*MATERIAL SHOWN*:
————

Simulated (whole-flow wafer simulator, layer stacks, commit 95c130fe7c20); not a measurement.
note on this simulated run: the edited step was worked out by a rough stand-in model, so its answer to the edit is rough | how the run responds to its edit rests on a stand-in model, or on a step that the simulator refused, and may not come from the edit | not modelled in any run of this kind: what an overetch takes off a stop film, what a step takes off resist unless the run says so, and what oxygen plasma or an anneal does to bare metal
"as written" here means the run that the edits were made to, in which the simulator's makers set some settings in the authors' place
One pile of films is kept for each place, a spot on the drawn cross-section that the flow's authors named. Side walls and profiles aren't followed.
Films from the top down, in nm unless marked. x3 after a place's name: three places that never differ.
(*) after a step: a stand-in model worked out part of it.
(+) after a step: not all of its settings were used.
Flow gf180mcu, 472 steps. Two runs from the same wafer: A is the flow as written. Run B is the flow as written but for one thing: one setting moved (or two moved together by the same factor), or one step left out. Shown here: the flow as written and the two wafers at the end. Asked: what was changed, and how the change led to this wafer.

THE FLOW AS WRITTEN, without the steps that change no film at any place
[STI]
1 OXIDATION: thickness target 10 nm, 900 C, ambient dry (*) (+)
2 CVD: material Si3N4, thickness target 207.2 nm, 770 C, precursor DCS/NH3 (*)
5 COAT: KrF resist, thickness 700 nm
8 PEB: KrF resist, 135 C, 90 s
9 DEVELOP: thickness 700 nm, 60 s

————

Would you return each line of the material above, unchanged, from the first one through the line where "2 CVD: material" appears?

*EXPECTED ANSWER*:
Simulated (whole-flow wafer simulator, layer stacks, commit 95c130fe7c20); not a measurement.
note on this simulated run: the edited step was worked out by a rough stand-in model, so its answer to the edit is rough | how the run responds to its edit rests on a stand-in model, or on a step that the simulator refused, and may not come from the edit | not modelled in any run of this kind: what an overetch takes off a stop film, what a step takes off resist unless the run says so, and what oxygen plasma or an anneal does to bare metal
"as written" here means the run that the edits were made to, in which the simulator's makers set some settings in the authors' place
One pile of films is kept for each place, a spot on the drawn cross-section that the flow's authors named. Side walls and profiles aren't followed.
Films from the top down, in nm unless marked. x3 after a place's name: three places that never differ.
(*) after a step: a stand-in model worked out part of it.
(+) after a step: not all of its settings were used.
Flow gf180mcu, 472 steps. Two runs from the same wafer: A is the flow as written. Run B is the flow as written but for one thing: one setting moved (or two moved together by the same factor), or one step left out. Shown here: the flow as written and the two wafers at the end. Asked: what was changed, and how the change led to this wafer.

THE FLOW AS WRITTEN, without the steps that change no film at any place
[STI]
1 OXIDATION: thickness target 10 nm, 900 C, ambient dry (*) (+)
2 CVD: material Si3N4, thickness target 207.2 nm, 770 C, precursor DCS/NH3 (*)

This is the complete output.